→ **INPUT DATA**:
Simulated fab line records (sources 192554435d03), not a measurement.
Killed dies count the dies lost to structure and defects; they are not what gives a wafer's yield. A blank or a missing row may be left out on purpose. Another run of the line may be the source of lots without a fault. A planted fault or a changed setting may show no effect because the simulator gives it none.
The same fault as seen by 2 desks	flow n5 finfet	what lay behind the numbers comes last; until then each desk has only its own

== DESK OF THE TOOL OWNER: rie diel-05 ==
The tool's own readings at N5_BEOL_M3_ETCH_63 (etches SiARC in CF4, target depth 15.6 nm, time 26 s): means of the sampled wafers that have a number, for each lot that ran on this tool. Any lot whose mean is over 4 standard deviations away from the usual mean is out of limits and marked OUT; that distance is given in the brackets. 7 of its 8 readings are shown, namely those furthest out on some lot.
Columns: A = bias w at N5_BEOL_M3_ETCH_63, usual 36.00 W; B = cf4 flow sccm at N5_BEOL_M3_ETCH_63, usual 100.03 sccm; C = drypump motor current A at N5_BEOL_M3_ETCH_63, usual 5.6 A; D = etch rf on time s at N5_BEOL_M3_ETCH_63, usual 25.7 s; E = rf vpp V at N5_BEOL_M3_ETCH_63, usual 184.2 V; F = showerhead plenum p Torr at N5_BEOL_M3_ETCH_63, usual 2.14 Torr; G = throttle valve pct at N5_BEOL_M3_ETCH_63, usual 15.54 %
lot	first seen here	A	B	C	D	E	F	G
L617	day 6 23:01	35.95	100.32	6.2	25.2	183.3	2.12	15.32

→ **WORK TASK**:
Restate the material word for word so that no line differs from the original.

→ **EXERCISE OUTPUT**:
Simulated fab line records (sources 192554435d03), not a measurement.
Killed dies count the dies lost to structure and defects; they are not what gives a wafer's yield. A blank or a missing row may be left out on purpose. Another run of the line may be the source of lots without a fault. A planted fault or a changed setting may show no effect because the simulator gives it none.
The same fault as seen by 2 desks	flow n5 finfet	what lay behind the numbers comes last; until then each desk has only its own

== DESK OF THE TOOL OWNER: rie diel-05 ==
The tool's own readings at N5_BEOL_M3_ETCH_63 (etches SiARC in CF4, target depth 15.6 nm, time 26 s): means of the sampled wafers that have a number, for each lot that ran on this tool. Any lot whose mean is over 4 standard deviations away from the usual mean is out of limits and marked OUT; that distance is given in the brackets. 7 of its 8 readings are shown, namely those furthest out on some lot.
Columns: A = bias w at N5_BEOL_M3_ETCH_63, usual 36.00 W; B = cf4 flow sccm at N5_BEOL_M3_ETCH_63, usual 100.03 sccm; C = drypump motor current A at N5_BEOL_M3_ETCH_63, usual 5.6 A; D = etch rf on time s at N5_BEOL_M3_ETCH_63, usual 25.7 s; E = rf vpp V at N5_BEOL_M3_ETCH_63, usual 184.2 V; F = showerhead plenum p Torr at N5_BEOL_M3_ETCH_63, usual 2.14 Torr; G = throttle valve pct at N5_BEOL_M3_ETCH_63, usual 15.54 %
lot	first seen here	A	B	C	D	E	F	G
L617	day 6 23:01	35.95	100.32	6.2	25.2	183.3	2.12	15.32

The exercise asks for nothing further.